EXERCISE
Reproduce this listing from its first line through the line with "alike: readings with", inclusive, leaving out all that follows.

====== PROVIDED DATA ======
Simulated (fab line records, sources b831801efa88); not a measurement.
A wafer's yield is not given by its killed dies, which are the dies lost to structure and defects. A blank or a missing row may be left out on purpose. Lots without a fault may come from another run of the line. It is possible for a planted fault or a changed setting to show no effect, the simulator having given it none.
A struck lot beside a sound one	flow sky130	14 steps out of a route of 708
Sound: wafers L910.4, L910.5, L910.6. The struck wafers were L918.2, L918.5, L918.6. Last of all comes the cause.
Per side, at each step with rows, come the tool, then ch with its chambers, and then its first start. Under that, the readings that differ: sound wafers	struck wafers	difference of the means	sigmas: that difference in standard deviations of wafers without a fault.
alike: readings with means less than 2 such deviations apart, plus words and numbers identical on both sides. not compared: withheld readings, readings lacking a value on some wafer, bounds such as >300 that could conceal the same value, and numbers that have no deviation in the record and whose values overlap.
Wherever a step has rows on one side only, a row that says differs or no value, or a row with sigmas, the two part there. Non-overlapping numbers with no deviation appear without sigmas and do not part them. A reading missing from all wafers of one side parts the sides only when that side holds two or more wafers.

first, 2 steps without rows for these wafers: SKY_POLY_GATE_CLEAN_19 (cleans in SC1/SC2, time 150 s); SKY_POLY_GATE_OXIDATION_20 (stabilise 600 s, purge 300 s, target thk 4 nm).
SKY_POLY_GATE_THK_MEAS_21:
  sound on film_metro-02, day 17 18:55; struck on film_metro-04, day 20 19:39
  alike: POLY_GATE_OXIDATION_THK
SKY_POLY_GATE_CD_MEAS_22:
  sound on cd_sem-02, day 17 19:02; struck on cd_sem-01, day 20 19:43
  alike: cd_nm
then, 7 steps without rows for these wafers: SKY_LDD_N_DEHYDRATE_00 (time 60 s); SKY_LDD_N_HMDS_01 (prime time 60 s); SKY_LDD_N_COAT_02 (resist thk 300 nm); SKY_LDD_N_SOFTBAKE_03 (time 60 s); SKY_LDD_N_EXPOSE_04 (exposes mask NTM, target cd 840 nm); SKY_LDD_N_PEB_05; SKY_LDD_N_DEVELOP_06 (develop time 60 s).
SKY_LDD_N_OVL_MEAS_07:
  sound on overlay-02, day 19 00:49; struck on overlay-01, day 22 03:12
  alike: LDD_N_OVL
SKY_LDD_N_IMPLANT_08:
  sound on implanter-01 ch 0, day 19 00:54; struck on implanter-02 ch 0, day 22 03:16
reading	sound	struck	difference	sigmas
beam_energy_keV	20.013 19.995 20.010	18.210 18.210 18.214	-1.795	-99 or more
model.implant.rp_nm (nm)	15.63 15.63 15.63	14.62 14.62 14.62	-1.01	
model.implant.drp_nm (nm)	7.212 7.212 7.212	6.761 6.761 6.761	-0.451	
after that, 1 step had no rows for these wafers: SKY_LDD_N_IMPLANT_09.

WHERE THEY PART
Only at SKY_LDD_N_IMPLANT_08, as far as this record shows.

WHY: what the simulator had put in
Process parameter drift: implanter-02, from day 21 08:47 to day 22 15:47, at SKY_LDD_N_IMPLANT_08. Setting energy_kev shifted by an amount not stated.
======

WRITTEN RESPONSE
Simulated (fab line records, sources b831801efa88); not a measurement.
A wafer's yield is not given by its killed dies, which are the dies lost to structure and defects. A blank or a missing row may be left out on purpose. Lots without a fault may come from another run of the line. It is possible for a planted fault or a changed setting to show no effect, the simulator having given it none.
A struck lot beside a sound one	flow sky130	14 steps out of a route of 708
Sound: wafers L910.4, L910.5, L910.6. The struck wafers were L918.2, L918.5, L918.6. Last of all comes the cause.
Per side, at each step with rows, come the tool, then ch with its chambers, and then its first start. Under that, the readings that differ: sound wafers	struck wafers	difference of the means	sigmas: that difference in standard deviations of wafers without a fault.
alike: readings with means less than 2 such deviations apart, plus words and numbers identical on both sides. not compared: withheld readings, readings lacking a value on some wafer, bounds such as >300 that could conceal the same value, and numbers that have no deviation in the record and whose values overlap.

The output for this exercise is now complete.